+ + +
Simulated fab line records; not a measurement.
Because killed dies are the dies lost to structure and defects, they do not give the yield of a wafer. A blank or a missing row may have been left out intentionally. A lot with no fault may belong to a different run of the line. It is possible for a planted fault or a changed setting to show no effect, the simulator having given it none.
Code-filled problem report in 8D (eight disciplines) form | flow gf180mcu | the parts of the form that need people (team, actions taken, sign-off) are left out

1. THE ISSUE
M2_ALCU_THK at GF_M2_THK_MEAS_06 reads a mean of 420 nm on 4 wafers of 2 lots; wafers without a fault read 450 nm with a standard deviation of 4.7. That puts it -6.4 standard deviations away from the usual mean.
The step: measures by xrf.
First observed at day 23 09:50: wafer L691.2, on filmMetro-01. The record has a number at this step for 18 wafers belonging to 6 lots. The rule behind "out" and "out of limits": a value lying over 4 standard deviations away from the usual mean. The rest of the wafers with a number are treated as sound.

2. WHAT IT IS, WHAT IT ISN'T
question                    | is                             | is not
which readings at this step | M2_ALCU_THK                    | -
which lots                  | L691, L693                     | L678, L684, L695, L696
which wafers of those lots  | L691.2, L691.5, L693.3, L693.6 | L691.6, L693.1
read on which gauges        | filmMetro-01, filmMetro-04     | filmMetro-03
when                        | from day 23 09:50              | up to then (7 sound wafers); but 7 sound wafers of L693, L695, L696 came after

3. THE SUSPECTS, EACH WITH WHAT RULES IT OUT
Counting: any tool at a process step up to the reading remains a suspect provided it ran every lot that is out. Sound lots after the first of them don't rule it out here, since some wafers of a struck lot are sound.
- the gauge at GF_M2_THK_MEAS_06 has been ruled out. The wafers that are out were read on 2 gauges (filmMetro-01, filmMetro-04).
+ + +

Brief »
Among the lines above, repeat exactly those from the line with "The step: measures by xrf." to the line with "read on which", counting both ends.

Problem solution »
The step: measures by xrf.
First observed at day 23 09:50: wafer L691.2, on filmMetro-01. The record has a number at this step for 18 wafers belonging to 6 lots. The rule behind "out" and "out of limits": a value lying over 4 standard deviations away from the usual mean. The rest of the wafers with a number are treated as sound.

2. WHAT IT IS, WHAT IT ISN'T
question                    | is                             | is not
which readings at this step | M2_ALCU_THK                    | -
which lots                  | L691, L693                     | L678, L684, L695, L696
which wafers of those lots  | L691.2, L691.5, L693.3, L693.6 | L691.6, L693.1
read on which gauges        | filmMetro-01, filmMetro-04     | filmMetro-03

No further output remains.